Go through the following data and transcribe exactly the stretch of lines from the one holding "step 81, COAT" to the one holding "step 86, PEB (ArF resist)", both included.

_Source data_
===============

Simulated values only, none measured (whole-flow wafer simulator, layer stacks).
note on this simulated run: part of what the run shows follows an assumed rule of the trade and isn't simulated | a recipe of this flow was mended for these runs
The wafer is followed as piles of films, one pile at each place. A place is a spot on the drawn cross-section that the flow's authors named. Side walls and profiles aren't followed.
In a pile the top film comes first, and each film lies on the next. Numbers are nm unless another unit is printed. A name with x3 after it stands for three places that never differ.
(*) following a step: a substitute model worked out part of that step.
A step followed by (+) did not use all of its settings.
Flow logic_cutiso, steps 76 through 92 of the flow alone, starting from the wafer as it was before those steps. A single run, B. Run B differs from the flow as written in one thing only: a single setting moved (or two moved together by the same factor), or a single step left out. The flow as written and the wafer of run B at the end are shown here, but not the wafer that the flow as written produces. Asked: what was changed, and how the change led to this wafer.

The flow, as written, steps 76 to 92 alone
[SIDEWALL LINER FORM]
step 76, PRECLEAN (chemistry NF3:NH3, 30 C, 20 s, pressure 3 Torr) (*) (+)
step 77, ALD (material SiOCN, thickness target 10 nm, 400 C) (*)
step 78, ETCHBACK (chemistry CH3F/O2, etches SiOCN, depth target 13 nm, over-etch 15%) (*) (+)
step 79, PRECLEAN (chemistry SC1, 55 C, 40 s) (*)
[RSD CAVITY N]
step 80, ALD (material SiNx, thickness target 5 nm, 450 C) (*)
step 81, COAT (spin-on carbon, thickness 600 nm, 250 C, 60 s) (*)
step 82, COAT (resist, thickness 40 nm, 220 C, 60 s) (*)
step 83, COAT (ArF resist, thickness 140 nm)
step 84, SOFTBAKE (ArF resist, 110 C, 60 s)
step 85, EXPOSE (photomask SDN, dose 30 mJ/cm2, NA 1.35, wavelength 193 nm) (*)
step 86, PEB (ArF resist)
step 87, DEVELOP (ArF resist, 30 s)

===============

_Problem solution_
step 81, COAT (spin-on carbon, thickness 600 nm, 250 C, 60 s) (*)
step 82, COAT (resist, thickness 40 nm, 220 C, 60 s) (*)
step 83, COAT (ArF resist, thickness 140 nm)
step 84, SOFTBAKE (ArF resist, 110 C, 60 s)
step 85, EXPOSE (photomask SDN, dose 30 mJ/cm2, NA 1.35, wavelength 193 nm) (*)
step 86, PEB (ArF resist)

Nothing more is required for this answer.